##### Supplied data

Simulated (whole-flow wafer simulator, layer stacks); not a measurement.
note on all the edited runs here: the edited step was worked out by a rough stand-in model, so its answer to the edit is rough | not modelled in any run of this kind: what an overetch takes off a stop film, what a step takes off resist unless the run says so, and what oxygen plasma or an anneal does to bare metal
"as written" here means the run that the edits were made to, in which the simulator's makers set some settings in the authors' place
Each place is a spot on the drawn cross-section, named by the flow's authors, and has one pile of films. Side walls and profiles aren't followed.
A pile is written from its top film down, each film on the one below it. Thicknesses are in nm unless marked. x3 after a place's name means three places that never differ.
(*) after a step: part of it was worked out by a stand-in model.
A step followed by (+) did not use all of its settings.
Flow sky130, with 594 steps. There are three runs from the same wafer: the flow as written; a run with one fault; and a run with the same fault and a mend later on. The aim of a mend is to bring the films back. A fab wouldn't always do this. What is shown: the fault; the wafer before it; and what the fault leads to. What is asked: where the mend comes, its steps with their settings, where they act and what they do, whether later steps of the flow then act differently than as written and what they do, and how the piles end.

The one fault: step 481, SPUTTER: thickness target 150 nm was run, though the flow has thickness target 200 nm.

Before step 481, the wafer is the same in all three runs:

##########

# [Exercise]
Please retype all of the data above exactly as written.

# [Reply]
Simulated (whole-flow wafer simulator, layer stacks); not a measurement.
note on all the edited runs here: the edited step was worked out by a rough stand-in model, so its answer to the edit is rough | not modelled in any run of this kind: what an overetch takes off a stop film, what a step takes off resist unless the run says so, and what oxygen plasma or an anneal does to bare metal
"as written" here means the run that the edits were made to, in which the simulator's makers set some settings in the authors' place
Each place is a spot on the drawn cross-section, named by the flow's authors, and has one pile of films. Side walls and profiles aren't followed.
A pile is written from its top film down, each film on the one below it. Thicknesses are in nm unless marked. x3 after a place's name means three places that never differ.
(*) after a step: part of it was worked out by a stand-in model.
A step followed by (+) did not use all of its settings.
Flow sky130, with 594 steps. There are three runs from the same wafer: the flow as written; a run with one fault; and a run with the same fault and a mend later on. The aim of a mend is to bring the films back. A fab wouldn't always do this. What is shown: the fault; the wafer before it; and what the fault leads to. What is asked: where the mend comes, its steps with their settings, where they act and what they do, whether later steps of the flow then act differently than as written and what they do, and how the piles end.

The one fault: step 481, SPUTTER: thickness target 150 nm was run, though the flow has thickness target 200 nm.

Before step 481, the wafer is the same in all three runs:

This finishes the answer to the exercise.